START Source data

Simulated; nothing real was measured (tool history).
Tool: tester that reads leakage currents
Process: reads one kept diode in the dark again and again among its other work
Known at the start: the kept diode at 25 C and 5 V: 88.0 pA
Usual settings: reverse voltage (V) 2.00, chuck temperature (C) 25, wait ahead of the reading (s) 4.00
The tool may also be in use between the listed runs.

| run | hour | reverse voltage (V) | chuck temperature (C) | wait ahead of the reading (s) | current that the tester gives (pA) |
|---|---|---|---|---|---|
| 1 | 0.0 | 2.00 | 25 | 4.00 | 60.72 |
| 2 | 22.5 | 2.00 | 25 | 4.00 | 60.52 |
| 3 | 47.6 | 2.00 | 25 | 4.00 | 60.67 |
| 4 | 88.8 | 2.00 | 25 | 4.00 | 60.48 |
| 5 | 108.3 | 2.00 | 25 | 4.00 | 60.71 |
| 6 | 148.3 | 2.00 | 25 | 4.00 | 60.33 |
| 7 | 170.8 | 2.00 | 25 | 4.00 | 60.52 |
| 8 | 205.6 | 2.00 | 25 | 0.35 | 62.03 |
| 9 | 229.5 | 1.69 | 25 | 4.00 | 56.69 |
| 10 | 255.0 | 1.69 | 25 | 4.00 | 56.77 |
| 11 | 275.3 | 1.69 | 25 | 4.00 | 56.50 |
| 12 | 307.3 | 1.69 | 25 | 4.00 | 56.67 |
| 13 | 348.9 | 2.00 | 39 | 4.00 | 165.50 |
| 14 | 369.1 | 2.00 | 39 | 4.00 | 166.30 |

END Source data

• Work order:
Each entry is to be output exactly as it was written.

• Exercise answer:
Simulated; nothing real was measured (tool history).
Tool: tester that reads leakage currents
Process: reads one kept diode in the dark again and again among its other work
Known at the start: the kept diode at 25 C and 5 V: 88.0 pA
Usual settings: reverse voltage (V) 2.00, chuck temperature (C) 25, wait ahead of the reading (s) 4.00
The tool may also be in use between the listed runs.

| run | hour | reverse voltage (V) | chuck temperature (C) | wait ahead of the reading (s) | current that the tester gives (pA) |
|---|---|---|---|---|---|
| 1 | 0.0 | 2.00 | 25 | 4.00 | 60.72 |
| 2 | 22.5 | 2.00 | 25 | 4.00 | 60.52 |
| 3 | 47.6 | 2.00 | 25 | 4.00 | 60.67 |
| 4 | 88.8 | 2.00 | 25 | 4.00 | 60.48 |
| 5 | 108.3 | 2.00 | 25 | 4.00 | 60.71 |
| 6 | 148.3 | 2.00 | 25 | 4.00 | 60.33 |
| 7 | 170.8 | 2.00 | 25 | 4.00 | 60.52 |
| 8 | 205.6 | 2.00 | 25 | 0.35 | 62.03 |
| 9 | 229.5 | 1.69 | 25 | 4.00 | 56.69 |
| 10 | 255.0 | 1.69 | 25 | 4.00 | 56.77 |
| 11 | 275.3 | 1.69 | 25 | 4.00 | 56.50 |
| 12 | 307.3 | 1.69 | 25 | 4.00 | 56.67 |
| 13 | 348.9 | 2.00 | 39 | 4.00 | 165.50 |
| 14 | 369.1 | 2.00 | 39 | 4.00 | 166.30 |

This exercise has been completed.